Data to examine:
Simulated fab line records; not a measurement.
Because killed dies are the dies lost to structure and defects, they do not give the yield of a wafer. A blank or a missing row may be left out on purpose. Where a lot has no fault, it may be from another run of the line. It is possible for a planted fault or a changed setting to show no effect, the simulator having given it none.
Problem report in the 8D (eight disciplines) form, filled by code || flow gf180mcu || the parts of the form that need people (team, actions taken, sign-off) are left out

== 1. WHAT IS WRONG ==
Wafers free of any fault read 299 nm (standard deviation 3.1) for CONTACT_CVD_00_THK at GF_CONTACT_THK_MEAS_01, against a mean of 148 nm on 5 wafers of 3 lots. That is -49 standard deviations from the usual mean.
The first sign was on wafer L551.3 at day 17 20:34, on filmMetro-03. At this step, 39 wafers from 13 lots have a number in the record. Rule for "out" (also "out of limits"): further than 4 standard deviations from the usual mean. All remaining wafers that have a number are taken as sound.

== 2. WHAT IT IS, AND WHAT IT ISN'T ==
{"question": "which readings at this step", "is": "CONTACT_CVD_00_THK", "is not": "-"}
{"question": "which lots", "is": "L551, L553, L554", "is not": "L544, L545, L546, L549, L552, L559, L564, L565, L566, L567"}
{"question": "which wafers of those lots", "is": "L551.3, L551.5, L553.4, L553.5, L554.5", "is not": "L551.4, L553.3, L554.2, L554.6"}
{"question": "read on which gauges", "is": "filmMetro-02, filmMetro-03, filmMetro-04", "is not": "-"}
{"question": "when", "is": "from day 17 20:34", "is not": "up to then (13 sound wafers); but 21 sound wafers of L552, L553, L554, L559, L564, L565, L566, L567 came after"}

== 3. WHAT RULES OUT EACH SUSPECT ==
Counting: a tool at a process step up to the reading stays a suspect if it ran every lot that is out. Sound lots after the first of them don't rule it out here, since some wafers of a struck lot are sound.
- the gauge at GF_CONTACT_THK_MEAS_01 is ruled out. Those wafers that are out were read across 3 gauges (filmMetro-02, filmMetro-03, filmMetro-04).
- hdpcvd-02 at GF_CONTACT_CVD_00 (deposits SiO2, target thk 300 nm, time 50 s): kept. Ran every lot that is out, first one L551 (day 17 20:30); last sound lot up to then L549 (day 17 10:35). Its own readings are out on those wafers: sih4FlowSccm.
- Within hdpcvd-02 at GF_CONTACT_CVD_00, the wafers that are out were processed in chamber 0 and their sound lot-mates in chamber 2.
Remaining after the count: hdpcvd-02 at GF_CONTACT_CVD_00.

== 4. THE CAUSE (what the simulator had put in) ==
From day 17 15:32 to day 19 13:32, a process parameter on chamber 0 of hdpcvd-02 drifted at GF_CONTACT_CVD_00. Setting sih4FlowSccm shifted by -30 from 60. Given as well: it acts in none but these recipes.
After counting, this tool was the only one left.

Brief:
Starting with the line above that holds "Remaining after the" and stopping with the line that holds "From day 17 15:32", reproduce each line exactly, omitting all other lines.

Problem solution:
Remaining after the count: hdpcvd-02 at GF_CONTACT_CVD_00.

== 4. THE CAUSE (what the simulator had put in) ==
From day 17 15:32 to day 19 13:32, a process parameter on chamber 0 of hdpcvd-02 drifted at GF_CONTACT_CVD_00. Setting sih4FlowSccm shifted by -30 from 60. Given as well: it acts in none but these recipes.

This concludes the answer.